**RAW DATA:**
[Start of Attachment]

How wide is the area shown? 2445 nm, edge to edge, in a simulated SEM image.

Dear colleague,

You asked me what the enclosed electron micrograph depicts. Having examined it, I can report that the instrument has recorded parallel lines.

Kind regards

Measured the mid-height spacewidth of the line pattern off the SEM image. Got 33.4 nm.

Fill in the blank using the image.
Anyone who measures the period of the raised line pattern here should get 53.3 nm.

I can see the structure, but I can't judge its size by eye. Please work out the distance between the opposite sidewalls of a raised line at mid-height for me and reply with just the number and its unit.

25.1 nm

[End of Attachment]

**REQUIREMENT:**
The whole of the material above needs to be copied exactly.

**EXPECTED ANSWER:**
How wide is the area shown? 2445 nm, edge to edge, in a simulated SEM image.

Dear colleague,

You asked me what the enclosed electron micrograph depicts. Having examined it, I can report that the instrument has recorded parallel lines.

Kind regards

Measured the mid-height spacewidth of the line pattern off the SEM image. Got 33.4 nm.

Fill in the blank using the image.
Anyone who measures the period of the raised line pattern here should get 53.3 nm.

I can see the structure, but I can't judge its size by eye. Please work out the distance between the opposite sidewalls of a raised line at mid-height for me and reply with just the number and its unit.

25.1 nm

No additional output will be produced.